§ Work item: Return exactly the lines of the records below, starting at the line that contains "L186 | day 15" and ending at the line that contains "L194 | day 18", with both of those lines kept.

-.-.-
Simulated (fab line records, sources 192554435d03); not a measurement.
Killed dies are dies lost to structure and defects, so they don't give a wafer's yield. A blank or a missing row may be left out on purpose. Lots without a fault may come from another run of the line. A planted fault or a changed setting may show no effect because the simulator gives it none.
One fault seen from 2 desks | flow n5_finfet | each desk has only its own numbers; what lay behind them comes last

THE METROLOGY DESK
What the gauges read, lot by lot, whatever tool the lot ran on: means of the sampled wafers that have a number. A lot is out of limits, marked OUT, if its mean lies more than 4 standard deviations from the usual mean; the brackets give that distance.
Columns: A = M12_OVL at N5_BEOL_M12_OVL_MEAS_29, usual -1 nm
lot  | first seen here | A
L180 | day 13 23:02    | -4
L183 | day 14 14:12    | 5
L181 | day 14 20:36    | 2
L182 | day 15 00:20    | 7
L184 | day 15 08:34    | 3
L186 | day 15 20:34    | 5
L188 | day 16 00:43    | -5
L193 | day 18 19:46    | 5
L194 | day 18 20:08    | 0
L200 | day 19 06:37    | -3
-.-.-

§ Answer space:
L186 | day 15 20:34    | 5
L188 | day 16 00:43    | -5
L193 | day 18 19:46    | 5
L194 | day 18 20:08    | 0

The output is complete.